*Records supplied:*
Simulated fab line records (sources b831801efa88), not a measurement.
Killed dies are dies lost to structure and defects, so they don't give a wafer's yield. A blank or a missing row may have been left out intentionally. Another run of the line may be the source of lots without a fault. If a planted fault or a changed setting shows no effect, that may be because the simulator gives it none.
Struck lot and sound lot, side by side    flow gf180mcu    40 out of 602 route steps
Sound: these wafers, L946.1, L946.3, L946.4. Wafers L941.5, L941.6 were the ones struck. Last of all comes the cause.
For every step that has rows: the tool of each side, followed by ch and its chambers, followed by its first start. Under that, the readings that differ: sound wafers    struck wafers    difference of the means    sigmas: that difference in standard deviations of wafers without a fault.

*Requirement:* Line by line, print the records above exactly as they stand.

*Response box:*
Simulated fab line records (sources b831801efa88), not a measurement.
Killed dies are dies lost to structure and defects, so they don't give a wafer's yield. A blank or a missing row may have been left out intentionally. Another run of the line may be the source of lots without a fault. If a planted fault or a changed setting shows no effect, that may be because the simulator gives it none.
Struck lot and sound lot, side by side    flow gf180mcu    40 out of 602 route steps
Sound: these wafers, L946.1, L946.3, L946.4. Wafers L941.5, L941.6 were the ones struck. Last of all comes the cause.
For every step that has rows: the tool of each side, followed by ch and its chambers, followed by its first start. Under that, the readings that differ: sound wafers    struck wafers    difference of the means    sigmas: that difference in standard deviations of wafers without a fault.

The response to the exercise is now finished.